[Work item] Please return the lines of the data below, word for word, from the first line through the line containing "11,724.8,109,87,13.32,797,527,1.45".

[Record excerpts]
################

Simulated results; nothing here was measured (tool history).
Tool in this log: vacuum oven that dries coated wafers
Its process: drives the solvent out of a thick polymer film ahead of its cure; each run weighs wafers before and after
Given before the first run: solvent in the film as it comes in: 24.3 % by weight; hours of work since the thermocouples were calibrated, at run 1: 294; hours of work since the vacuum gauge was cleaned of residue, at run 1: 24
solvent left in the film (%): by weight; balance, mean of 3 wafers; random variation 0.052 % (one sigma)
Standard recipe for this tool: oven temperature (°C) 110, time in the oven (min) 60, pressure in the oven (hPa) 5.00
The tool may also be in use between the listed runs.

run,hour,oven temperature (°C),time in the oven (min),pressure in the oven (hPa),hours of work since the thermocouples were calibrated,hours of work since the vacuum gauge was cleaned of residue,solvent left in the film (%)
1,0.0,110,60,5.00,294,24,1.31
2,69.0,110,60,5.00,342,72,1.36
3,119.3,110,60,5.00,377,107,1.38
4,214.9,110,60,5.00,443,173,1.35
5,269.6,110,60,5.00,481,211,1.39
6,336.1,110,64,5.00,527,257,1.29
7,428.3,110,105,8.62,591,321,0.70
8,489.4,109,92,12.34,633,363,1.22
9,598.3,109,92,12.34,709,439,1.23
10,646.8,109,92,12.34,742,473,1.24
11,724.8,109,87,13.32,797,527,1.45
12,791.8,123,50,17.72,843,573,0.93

################

[Response]
Simulated results; nothing here was measured (tool history).
Tool in this log: vacuum oven that dries coated wafers
Its process: drives the solvent out of a thick polymer film ahead of its cure; each run weighs wafers before and after
Given before the first run: solvent in the film as it comes in: 24.3 % by weight; hours of work since the thermocouples were calibrated, at run 1: 294; hours of work since the vacuum gauge was cleaned of residue, at run 1: 24
solvent left in the film (%): by weight; balance, mean of 3 wafers; random variation 0.052 % (one sigma)
Standard recipe for this tool: oven temperature (°C) 110, time in the oven (min) 60, pressure in the oven (hPa) 5.00
The tool may also be in use between the listed runs.

run,hour,oven temperature (°C),time in the oven (min),pressure in the oven (hPa),hours of work since the thermocouples were calibrated,hours of work since the vacuum gauge was cleaned of residue,solvent left in the film (%)
1,0.0,110,60,5.00,294,24,1.31
2,69.0,110,60,5.00,342,72,1.36
3,119.3,110,60,5.00,377,107,1.38
4,214.9,110,60,5.00,443,173,1.35
5,269.6,110,60,5.00,481,211,1.39
6,336.1,110,64,5.00,527,257,1.29
7,428.3,110,105,8.62,591,321,0.70
8,489.4,109,92,12.34,633,363,1.22
9,598.3,109,92,12.34,709,439,1.23
10,646.8,109,92,12.34,742,473,1.24
11,724.8,109,87,13.32,797,527,1.45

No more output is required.